**Brief**
Which lines run from the line with "no cross-section cell." through the line with "step 4: DIRECTIONAL_DEP" in the entries below? Print them exactly, both ends included, and nothing more.

+ + + + +

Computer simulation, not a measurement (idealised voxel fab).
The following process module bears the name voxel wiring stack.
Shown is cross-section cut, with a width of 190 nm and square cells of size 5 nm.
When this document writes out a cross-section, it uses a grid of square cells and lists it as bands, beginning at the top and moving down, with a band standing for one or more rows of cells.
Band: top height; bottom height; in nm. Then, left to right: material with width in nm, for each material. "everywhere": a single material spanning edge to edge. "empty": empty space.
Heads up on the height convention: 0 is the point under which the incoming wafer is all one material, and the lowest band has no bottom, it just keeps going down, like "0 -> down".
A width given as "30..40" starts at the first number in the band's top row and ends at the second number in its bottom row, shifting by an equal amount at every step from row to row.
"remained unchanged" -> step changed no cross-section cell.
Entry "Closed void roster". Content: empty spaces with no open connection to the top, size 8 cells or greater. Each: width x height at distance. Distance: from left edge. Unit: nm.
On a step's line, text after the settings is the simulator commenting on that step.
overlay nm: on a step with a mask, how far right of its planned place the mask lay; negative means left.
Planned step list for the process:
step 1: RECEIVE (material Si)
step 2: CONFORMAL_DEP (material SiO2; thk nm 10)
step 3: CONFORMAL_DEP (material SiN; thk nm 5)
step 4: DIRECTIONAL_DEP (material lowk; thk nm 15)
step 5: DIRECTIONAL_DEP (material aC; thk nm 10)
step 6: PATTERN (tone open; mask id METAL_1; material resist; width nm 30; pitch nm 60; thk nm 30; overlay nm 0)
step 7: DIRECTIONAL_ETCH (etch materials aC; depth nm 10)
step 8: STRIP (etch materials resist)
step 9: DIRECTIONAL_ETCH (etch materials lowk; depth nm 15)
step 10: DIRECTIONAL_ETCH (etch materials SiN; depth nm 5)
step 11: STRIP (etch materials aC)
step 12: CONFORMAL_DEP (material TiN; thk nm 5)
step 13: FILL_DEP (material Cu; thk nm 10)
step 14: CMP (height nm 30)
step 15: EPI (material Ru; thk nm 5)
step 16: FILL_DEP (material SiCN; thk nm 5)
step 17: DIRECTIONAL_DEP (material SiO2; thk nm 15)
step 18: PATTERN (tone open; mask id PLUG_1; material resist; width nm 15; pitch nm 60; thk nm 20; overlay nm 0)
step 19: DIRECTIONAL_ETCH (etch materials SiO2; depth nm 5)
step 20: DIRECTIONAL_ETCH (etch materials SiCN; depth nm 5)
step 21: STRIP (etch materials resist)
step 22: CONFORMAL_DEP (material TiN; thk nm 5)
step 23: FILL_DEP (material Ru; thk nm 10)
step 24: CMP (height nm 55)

+ + + + +

**Answer box**
"remained unchanged" -> step changed no cross-section cell.
Entry "Closed void roster". Content: empty spaces with no open connection to the top, size 8 cells or greater. Each: width x height at distance. Distance: from left edge. Unit: nm.
On a step's line, text after the settings is the simulator commenting on that step.
overlay nm: on a step with a mask, how far right of its planned place the mask lay; negative means left.
Planned step list for the process:
step 1: RECEIVE (material Si)
step 2: CONFORMAL_DEP (material SiO2; thk nm 10)
step 3: CONFORMAL_DEP (material SiN; thk nm 5)
step 4: DIRECTIONAL_DEP (material lowk; thk nm 15)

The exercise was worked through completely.